*** RECORDS SHOWN ***

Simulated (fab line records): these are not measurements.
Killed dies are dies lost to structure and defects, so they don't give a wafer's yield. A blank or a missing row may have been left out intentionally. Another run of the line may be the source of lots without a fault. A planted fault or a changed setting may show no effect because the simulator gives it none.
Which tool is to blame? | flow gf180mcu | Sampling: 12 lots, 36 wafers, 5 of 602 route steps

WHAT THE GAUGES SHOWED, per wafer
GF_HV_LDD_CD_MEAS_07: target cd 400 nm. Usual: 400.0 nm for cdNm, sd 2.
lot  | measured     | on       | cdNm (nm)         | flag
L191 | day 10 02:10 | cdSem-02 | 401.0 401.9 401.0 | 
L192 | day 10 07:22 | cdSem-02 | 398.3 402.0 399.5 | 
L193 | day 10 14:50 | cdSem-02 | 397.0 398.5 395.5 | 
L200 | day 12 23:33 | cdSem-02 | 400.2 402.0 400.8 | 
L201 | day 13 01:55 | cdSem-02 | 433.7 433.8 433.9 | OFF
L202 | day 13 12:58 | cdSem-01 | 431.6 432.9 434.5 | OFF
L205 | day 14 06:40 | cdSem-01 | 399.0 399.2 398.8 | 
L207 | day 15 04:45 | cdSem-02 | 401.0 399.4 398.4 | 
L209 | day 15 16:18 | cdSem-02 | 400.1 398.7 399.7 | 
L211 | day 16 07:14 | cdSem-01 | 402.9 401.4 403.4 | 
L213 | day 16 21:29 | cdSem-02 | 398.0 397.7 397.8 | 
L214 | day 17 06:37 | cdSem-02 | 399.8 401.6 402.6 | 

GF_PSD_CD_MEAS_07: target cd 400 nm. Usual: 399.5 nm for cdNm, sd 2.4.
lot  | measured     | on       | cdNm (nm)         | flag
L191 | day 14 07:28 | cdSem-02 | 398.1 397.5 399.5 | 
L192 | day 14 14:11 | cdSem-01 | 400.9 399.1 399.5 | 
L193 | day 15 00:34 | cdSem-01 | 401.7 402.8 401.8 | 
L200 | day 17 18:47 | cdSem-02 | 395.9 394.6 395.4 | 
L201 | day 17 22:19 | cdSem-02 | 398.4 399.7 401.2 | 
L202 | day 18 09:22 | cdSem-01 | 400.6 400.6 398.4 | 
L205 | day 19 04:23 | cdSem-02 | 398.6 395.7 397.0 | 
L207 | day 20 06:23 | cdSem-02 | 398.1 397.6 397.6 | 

*** End of RECORDS SHOWN ***

**WORK ORDER**
Exactly as written, repeat the lines from the start of the listing through the line containing "GF_HV_LDD_CD_MEAS_07: target cd", both included.

**WRITTEN ANSWER**
Simulated (fab line records): these are not measurements.
Killed dies are dies lost to structure and defects, so they don't give a wafer's yield. A blank or a missing row may have been left out intentionally. Another run of the line may be the source of lots without a fault. A planted fault or a changed setting may show no effect because the simulator gives it none.
Which tool is to blame? | flow gf180mcu | Sampling: 12 lots, 36 wafers, 5 of 602 route steps

WHAT THE GAUGES SHOWED, per wafer
GF_HV_LDD_CD_MEAS_07: target cd 400 nm. Usual: 400.0 nm for cdNm, sd 2.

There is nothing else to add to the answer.